╭──

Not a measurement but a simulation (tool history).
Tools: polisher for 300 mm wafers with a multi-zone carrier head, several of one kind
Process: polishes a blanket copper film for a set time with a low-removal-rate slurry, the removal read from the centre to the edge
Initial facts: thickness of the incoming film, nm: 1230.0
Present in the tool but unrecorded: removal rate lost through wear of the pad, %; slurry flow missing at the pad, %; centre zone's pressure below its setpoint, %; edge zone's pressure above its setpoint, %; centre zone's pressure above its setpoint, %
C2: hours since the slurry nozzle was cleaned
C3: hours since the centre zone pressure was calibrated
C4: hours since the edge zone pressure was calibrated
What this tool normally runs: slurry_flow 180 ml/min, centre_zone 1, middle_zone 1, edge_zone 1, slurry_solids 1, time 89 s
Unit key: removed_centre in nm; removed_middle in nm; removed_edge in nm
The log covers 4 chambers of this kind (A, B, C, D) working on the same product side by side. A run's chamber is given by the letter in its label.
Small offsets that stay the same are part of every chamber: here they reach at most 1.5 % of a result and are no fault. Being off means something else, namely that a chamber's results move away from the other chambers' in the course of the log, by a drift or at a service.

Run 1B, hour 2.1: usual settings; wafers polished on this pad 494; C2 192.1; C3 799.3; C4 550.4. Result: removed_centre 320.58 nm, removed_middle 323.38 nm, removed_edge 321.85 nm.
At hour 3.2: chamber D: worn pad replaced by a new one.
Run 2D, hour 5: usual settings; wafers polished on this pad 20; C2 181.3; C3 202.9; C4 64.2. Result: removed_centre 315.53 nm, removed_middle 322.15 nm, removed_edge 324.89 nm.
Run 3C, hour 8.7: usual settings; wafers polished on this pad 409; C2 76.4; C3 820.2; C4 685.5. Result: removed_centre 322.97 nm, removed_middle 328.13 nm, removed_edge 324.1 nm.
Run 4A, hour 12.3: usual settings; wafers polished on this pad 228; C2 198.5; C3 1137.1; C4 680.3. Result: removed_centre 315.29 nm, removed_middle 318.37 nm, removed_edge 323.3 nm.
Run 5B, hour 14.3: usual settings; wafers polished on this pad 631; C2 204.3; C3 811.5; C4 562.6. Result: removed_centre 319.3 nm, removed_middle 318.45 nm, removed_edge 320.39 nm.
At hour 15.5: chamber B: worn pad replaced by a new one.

╰──

* _WORK TASK_
Output, unchanged, the lines of the listing above from the first one through the one holding "C4: hours since". Leave out every line after it.

* _EXERCISE OUTPUT_
Not a measurement but a simulation (tool history).
Tools: polisher for 300 mm wafers with a multi-zone carrier head, several of one kind
Process: polishes a blanket copper film for a set time with a low-removal-rate slurry, the removal read from the centre to the edge
Initial facts: thickness of the incoming film, nm: 1230.0
Present in the tool but unrecorded: removal rate lost through wear of the pad, %; slurry flow missing at the pad, %; centre zone's pressure below its setpoint, %; edge zone's pressure above its setpoint, %; centre zone's pressure above its setpoint, %
C2: hours since the slurry nozzle was cleaned
C3: hours since the centre zone pressure was calibrated
C4: hours since the edge zone pressure was calibrated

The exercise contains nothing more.